▶ **Work task**:
Type again, exactly, the lines below from the start through the line that includes "On 2 of the".

▶ **Supplied entries**:
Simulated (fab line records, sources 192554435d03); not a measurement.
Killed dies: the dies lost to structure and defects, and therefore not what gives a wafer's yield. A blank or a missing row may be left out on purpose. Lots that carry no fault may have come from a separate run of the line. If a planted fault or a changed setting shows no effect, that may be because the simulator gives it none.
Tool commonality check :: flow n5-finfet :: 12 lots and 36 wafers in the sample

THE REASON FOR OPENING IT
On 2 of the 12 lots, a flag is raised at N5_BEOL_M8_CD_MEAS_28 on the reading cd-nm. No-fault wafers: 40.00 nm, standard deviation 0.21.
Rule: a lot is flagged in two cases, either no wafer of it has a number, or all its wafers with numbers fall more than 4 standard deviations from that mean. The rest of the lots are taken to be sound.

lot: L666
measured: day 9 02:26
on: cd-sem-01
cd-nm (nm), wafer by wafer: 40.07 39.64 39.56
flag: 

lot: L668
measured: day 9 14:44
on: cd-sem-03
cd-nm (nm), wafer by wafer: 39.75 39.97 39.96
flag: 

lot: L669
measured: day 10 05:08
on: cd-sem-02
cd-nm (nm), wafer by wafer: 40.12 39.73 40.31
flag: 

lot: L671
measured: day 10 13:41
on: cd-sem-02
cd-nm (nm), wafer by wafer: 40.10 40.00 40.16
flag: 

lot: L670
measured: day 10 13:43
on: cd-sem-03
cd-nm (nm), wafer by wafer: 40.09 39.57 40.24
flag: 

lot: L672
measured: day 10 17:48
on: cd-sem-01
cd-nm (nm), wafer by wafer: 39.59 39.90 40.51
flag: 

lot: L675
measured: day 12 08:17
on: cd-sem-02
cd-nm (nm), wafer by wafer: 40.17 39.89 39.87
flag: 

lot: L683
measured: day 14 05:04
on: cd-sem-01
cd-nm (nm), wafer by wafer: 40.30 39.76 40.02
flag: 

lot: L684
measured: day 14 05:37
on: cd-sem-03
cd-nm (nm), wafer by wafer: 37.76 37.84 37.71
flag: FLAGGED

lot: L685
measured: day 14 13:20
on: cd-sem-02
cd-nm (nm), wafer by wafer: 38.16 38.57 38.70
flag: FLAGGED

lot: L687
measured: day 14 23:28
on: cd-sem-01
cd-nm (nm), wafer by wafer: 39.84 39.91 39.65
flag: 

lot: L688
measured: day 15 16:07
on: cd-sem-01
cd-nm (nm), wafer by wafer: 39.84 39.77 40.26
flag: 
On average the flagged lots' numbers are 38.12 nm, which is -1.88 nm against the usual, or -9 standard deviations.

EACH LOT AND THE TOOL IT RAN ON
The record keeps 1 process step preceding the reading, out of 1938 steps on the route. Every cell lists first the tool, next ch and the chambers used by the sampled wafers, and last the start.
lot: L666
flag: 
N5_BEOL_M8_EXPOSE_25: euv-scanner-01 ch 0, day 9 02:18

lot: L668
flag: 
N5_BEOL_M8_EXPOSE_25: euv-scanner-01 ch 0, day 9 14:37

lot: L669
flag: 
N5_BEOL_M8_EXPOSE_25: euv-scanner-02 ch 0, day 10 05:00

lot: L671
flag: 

▶ **Response area**:
Simulated (fab line records, sources 192554435d03); not a measurement.
Killed dies: the dies lost to structure and defects, and therefore not what gives a wafer's yield. A blank or a missing row may be left out on purpose. Lots that carry no fault may have come from a separate run of the line. If a planted fault or a changed setting shows no effect, that may be because the simulator gives it none.
Tool commonality check :: flow n5-finfet :: 12 lots and 36 wafers in the sample

THE REASON FOR OPENING IT
On 2 of the 12 lots, a flag is raised at N5_BEOL_M8_CD_MEAS_28 on the reading cd-nm. No-fault wafers: 40.00 nm, standard deviation 0.21.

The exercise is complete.